- _Work task_:
Starting with the opening line of the material, restate every line word for word, and end on the line containing "after a step's".

━━ Dataset ━━

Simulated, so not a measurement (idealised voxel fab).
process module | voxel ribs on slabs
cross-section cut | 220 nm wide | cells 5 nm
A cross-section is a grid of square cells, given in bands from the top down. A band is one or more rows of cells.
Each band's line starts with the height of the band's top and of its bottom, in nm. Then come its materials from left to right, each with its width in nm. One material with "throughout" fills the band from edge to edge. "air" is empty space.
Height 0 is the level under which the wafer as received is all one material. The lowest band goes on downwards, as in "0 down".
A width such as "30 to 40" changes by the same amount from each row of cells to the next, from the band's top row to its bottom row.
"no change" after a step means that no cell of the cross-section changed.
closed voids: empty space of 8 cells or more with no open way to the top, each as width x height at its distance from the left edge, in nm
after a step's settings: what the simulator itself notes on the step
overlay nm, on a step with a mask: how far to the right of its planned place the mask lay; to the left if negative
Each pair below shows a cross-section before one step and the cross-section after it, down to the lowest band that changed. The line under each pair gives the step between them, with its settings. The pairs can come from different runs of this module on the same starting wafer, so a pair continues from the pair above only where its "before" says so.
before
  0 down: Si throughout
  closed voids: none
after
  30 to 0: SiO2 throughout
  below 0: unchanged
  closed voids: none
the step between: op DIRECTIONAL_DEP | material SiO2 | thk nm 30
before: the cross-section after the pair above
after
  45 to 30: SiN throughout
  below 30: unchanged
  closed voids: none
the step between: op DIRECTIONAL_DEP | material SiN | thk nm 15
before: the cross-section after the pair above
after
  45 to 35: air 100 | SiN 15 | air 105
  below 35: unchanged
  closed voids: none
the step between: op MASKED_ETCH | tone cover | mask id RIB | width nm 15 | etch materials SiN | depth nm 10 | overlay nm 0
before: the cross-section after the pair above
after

━━━

- _Written reply_:
Simulated, so not a measurement (idealised voxel fab).
process module | voxel ribs on slabs
cross-section cut | 220 nm wide | cells 5 nm
A cross-section is a grid of square cells, given in bands from the top down. A band is one or more rows of cells.
Each band's line starts with the height of the band's top and of its bottom, in nm. Then come its materials from left to right, each with its width in nm. One material with "throughout" fills the band from edge to edge. "air" is empty space.
Height 0 is the level under which the wafer as received is all one material. The lowest band goes on downwards, as in "0 down".
A width such as "30 to 40" changes by the same amount from each row of cells to the next, from the band's top row to its bottom row.
"no change" after a step means that no cell of the cross-section changed.
closed voids: empty space of 8 cells or more with no open way to the top, each as width x height at its distance from the left edge, in nm
after a step's settings: what the simulator itself notes on the step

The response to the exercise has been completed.